→ ASSIGNMENT
Among the entries below, extract exactly the lines that run from the one with "sound on rie-diel-05" through the one with "sound on defect-inspect-01", both ends included.

→ INPUT DATA
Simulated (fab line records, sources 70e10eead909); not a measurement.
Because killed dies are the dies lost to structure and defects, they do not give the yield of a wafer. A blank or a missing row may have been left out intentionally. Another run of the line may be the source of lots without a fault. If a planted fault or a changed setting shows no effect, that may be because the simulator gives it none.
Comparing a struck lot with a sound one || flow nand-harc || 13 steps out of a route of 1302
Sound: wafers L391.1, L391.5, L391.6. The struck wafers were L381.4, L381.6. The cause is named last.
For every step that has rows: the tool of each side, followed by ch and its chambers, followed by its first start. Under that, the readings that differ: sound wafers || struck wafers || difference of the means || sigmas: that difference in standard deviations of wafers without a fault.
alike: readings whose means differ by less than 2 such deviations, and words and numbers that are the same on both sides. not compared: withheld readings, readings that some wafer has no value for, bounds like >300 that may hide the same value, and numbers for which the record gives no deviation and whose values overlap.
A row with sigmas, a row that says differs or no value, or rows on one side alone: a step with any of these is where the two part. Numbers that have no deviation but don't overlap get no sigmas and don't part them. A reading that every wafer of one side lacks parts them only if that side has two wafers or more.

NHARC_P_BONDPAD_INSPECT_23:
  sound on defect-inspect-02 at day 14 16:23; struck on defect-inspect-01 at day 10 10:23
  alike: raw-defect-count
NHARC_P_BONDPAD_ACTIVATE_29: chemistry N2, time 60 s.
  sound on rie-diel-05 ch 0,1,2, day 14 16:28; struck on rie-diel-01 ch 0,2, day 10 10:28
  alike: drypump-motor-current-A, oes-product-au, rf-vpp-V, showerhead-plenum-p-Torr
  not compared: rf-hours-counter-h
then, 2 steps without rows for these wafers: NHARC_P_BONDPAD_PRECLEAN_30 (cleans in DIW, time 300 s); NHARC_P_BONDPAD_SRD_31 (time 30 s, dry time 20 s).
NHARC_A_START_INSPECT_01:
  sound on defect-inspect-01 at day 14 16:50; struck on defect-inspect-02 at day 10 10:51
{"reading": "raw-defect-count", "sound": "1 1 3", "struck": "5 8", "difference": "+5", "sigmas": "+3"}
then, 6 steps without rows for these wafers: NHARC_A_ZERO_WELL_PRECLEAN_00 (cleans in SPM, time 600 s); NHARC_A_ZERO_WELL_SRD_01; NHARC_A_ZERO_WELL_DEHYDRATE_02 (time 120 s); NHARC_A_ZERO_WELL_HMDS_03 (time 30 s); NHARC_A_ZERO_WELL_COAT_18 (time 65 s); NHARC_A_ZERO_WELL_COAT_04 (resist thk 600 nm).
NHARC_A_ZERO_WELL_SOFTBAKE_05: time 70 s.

→ TASK RESULT
  sound on rie-diel-05 ch 0,1,2, day 14 16:28; struck on rie-diel-01 ch 0,2, day 10 10:28
  alike: drypump-motor-current-A, oes-product-au, rf-vpp-V, showerhead-plenum-p-Torr
  not compared: rf-hours-counter-h
then, 2 steps without rows for these wafers: NHARC_P_BONDPAD_PRECLEAN_30 (cleans in DIW, time 300 s); NHARC_P_BONDPAD_SRD_31 (time 30 s, dry time 20 s).
NHARC_A_START_INSPECT_01:
  sound on defect-inspect-01 at day 14 16:50; struck on defect-inspect-02 at day 10 10:51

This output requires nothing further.